Only the lines from the start of the entries up to and including the line with "Run 6, day 3.833: usual" should be written out, exactly as they stand.

_Data under study_

----------

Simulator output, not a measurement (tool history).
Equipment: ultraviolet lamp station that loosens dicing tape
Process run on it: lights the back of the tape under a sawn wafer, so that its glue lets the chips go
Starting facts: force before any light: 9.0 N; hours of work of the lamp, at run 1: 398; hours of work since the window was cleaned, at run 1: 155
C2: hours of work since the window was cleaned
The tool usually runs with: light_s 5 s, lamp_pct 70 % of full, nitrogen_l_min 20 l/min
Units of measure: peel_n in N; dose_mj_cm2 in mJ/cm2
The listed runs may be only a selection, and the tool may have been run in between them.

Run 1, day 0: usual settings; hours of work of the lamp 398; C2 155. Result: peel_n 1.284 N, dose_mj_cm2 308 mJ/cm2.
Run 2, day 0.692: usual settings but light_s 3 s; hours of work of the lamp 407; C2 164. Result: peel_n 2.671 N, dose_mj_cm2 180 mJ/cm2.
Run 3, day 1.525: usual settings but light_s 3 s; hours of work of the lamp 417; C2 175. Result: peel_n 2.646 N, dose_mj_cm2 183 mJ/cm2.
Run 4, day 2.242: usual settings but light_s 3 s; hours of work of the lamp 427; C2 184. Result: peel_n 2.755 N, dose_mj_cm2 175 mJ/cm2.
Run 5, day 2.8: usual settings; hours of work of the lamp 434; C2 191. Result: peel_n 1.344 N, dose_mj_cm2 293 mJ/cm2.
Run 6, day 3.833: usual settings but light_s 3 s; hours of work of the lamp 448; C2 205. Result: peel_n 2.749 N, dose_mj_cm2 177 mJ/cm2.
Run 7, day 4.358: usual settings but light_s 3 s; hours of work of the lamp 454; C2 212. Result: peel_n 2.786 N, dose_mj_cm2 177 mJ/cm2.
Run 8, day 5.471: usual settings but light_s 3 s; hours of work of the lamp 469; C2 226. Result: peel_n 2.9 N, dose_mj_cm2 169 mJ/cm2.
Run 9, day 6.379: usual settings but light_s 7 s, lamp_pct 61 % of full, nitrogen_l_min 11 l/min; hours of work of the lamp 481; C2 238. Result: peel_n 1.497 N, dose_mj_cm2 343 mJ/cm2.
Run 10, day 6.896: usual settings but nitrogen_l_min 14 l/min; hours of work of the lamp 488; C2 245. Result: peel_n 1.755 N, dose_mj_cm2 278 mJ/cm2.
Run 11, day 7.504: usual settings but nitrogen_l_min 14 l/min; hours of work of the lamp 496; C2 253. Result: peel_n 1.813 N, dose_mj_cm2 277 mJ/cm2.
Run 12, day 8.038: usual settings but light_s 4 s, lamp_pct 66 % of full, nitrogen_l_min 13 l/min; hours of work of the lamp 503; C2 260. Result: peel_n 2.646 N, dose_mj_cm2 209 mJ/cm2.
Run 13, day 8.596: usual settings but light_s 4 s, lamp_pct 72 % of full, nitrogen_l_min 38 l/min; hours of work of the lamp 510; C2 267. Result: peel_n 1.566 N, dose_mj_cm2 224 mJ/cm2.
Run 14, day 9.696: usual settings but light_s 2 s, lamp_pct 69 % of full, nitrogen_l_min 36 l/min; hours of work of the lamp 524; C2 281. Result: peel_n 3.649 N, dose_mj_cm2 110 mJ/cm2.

----------

_Answer area_
Simulator output, not a measurement (tool history).
Equipment: ultraviolet lamp station that loosens dicing tape
Process run on it: lights the back of the tape under a sawn wafer, so that its glue lets the chips go
Starting facts: force before any light: 9.0 N; hours of work of the lamp, at run 1: 398; hours of work since the window was cleaned, at run 1: 155
C2: hours of work since the window was cleaned
The tool usually runs with: light_s 5 s, lamp_pct 70 % of full, nitrogen_l_min 20 l/min
Units of measure: peel_n in N; dose_mj_cm2 in mJ/cm2
The listed runs may be only a selection, and the tool may have been run in between them.

Run 1, day 0: usual settings; hours of work of the lamp 398; C2 155. Result: peel_n 1.284 N, dose_mj_cm2 308 mJ/cm2.
Run 2, day 0.692: usual settings but light_s 3 s; hours of work of the lamp 407; C2 164. Result: peel_n 2.671 N, dose_mj_cm2 180 mJ/cm2.
Run 3, day 1.525: usual settings but light_s 3 s; hours of work of the lamp 417; C2 175. Result: peel_n 2.646 N, dose_mj_cm2 183 mJ/cm2.
Run 4, day 2.242: usual settings but light_s 3 s; hours of work of the lamp 427; C2 184. Result: peel_n 2.755 N, dose_mj_cm2 175 mJ/cm2.
Run 5, day 2.8: usual settings; hours of work of the lamp 434; C2 191. Result: peel_n 1.344 N, dose_mj_cm2 293 mJ/cm2.
Run 6, day 3.833: usual settings but light_s 3 s; hours of work of the lamp 448; C2 205. Result: peel_n 2.749 N, dose_mj_cm2 177 mJ/cm2.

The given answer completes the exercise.